Excerpted data Start Marker

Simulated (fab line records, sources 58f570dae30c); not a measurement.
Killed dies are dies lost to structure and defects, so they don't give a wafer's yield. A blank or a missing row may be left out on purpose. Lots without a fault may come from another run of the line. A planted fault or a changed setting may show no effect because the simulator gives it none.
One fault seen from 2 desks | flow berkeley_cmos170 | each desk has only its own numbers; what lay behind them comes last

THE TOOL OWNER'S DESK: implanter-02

Excerpted data End Marker

» **Work order**
Reproduce every entry above. Make each line identical to the original.

» **Written solution**
Simulated (fab line records, sources 58f570dae30c); not a measurement.
Killed dies are dies lost to structure and defects, so they don't give a wafer's yield. A blank or a missing row may be left out on purpose. Lots without a fault may come from another run of the line. A planted fault or a changed setting may show no effect because the simulator gives it none.
One fault seen from 2 desks | flow berkeley_cmos170 | each desk has only its own numbers; what lay behind them comes last

THE TOOL OWNER'S DESK: implanter-02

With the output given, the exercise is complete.